**ASSIGNMENT**
The records below hold a stretch from the line with "14B,112.6,105,1020,2.885,741,426.06,5422.7" through the line with "15C,121.3,105,1020,2.435,648,425.91,4649.5"; return exactly those lines, ends included, and nothing more.

**** THE DATA ****
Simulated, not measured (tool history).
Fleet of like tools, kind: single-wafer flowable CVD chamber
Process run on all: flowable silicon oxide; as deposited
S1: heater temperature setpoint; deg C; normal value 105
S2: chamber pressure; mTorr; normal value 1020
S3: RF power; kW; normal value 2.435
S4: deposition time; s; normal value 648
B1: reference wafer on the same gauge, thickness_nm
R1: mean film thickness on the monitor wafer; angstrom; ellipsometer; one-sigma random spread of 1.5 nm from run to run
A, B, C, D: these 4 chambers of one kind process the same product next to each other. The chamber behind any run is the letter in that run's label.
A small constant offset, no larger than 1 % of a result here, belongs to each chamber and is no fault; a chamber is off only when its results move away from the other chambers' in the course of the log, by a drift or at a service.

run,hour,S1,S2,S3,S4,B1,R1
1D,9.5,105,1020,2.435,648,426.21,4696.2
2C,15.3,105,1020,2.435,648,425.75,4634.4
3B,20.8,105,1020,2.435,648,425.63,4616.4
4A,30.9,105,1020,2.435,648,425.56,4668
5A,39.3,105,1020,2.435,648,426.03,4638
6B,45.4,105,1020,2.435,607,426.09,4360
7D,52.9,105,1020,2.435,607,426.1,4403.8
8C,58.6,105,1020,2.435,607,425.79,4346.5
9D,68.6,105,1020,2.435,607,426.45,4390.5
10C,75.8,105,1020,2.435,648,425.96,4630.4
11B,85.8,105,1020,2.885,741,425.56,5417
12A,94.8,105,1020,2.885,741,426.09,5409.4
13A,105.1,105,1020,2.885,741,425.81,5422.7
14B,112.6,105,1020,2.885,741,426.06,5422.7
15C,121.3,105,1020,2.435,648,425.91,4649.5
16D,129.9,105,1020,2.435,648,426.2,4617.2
****

**EXERCISE SOLUTION**
14B,112.6,105,1020,2.885,741,426.06,5422.7
15C,121.3,105,1020,2.435,648,425.91,4649.5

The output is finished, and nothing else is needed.